→ Stored data:
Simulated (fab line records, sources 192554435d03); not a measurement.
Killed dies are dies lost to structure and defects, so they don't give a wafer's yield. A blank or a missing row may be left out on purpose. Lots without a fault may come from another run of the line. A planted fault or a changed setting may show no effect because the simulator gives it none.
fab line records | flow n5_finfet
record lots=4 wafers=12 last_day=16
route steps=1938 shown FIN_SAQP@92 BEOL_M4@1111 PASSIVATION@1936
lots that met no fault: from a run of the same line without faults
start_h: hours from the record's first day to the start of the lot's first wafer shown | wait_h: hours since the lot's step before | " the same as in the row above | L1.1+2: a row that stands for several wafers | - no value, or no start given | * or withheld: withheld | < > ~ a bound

→ Assignment: Copy out every line of the data above, exactly as given.

→ Expected answer:
Simulated (fab line records, sources 192554435d03); not a measurement.
Killed dies are dies lost to structure and defects, so they don't give a wafer's yield. A blank or a missing row may be left out on purpose. Lots without a fault may come from another run of the line. A planted fault or a changed setting may show no effect because the simulator gives it none.
fab line records | flow n5_finfet
record lots=4 wafers=12 last_day=16
route steps=1938 shown FIN_SAQP@92 BEOL_M4@1111 PASSIVATION@1936
lots that met no fault: from a run of the same line without faults
start_h: hours from the record's first day to the start of the lot's first wafer shown | wait_h: hours since the lot's step before | " the same as in the row above | L1.1+2: a row that stands for several wafers | - no value, or no start given | * or withheld: withheld | < > ~ a bound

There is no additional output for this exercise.